Work instruction
Output, word for word, the lines of this listing that fall between the line with "removed_edge: 408.34 nm" and the line with "Not modelled: the", counting both of those lines, and no others.

Data listing
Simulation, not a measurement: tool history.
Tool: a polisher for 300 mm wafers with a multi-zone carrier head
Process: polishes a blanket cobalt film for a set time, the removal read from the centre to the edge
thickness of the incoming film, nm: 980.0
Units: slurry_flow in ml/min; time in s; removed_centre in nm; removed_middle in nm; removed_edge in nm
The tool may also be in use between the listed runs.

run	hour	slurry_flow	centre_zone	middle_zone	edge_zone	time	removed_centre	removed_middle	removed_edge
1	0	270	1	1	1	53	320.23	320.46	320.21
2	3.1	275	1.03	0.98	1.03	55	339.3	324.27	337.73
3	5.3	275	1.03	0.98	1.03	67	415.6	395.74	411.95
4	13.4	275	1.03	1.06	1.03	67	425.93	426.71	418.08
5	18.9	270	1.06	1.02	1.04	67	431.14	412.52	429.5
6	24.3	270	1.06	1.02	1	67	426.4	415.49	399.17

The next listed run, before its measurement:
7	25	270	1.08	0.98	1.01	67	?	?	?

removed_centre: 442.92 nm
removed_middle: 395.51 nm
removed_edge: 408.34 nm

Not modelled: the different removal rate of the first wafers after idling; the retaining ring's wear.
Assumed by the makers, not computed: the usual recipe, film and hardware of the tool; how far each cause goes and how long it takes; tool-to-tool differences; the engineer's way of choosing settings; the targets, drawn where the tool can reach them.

Exercise response
removed_edge: 408.34 nm

Not modelled: the different removal rate of the first wafers after idling; the retaining ring's wear.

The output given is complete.